◆ Activity:
Write the records out again. Match them exactly.

◆ Provided material:
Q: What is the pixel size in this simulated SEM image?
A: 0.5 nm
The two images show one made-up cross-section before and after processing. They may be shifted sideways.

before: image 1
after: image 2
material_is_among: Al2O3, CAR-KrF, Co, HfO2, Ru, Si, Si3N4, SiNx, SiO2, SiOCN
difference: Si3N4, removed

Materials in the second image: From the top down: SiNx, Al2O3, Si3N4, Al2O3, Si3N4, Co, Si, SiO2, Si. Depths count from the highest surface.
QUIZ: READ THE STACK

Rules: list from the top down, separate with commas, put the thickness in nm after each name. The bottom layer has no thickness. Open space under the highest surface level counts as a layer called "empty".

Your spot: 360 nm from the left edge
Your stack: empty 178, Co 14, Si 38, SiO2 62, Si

◆ Written solution:
Q: What is the pixel size in this simulated SEM image?
A: 0.5 nm
The two images show one made-up cross-section before and after processing. They may be shifted sideways.

before: image 1
after: image 2
material_is_among: Al2O3, CAR-KrF, Co, HfO2, Ru, Si, Si3N4, SiNx, SiO2, SiOCN
difference: Si3N4, removed

Materials in the second image: From the top down: SiNx, Al2O3, Si3N4, Al2O3, Si3N4, Co, Si, SiO2, Si. Depths count from the highest surface.
QUIZ: READ THE STACK

Rules: list from the top down, separate with commas, put the thickness in nm after each name. The bottom layer has no thickness. Open space under the highest surface level counts as a layer called "empty".

Your spot: 360 nm from the left edge
Your stack: empty 178, Co 14, Si 38, SiO2 62, Si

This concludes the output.